> **Work order**:
Return precisely the opening lines of the listing below, ending with the line that contains "hey, quick one, what's".

> **Information given**:
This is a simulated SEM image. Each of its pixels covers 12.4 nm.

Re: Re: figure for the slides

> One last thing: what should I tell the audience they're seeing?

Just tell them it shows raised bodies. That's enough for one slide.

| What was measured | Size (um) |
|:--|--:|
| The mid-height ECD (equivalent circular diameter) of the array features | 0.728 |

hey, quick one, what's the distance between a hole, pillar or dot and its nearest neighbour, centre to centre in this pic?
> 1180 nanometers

> **Reply**:
This is a simulated SEM image. Each of its pixels covers 12.4 nm.

Re: Re: figure for the slides

> One last thing: what should I tell the audience they're seeing?

Just tell them it shows raised bodies. That's enough for one slide.

| What was measured | Size (um) |
|:--|--:|
| The mid-height ECD (equivalent circular diameter) of the array features | 0.728 |

hey, quick one, what's the distance between a hole, pillar or dot and its nearest neighbour, centre to centre in this pic?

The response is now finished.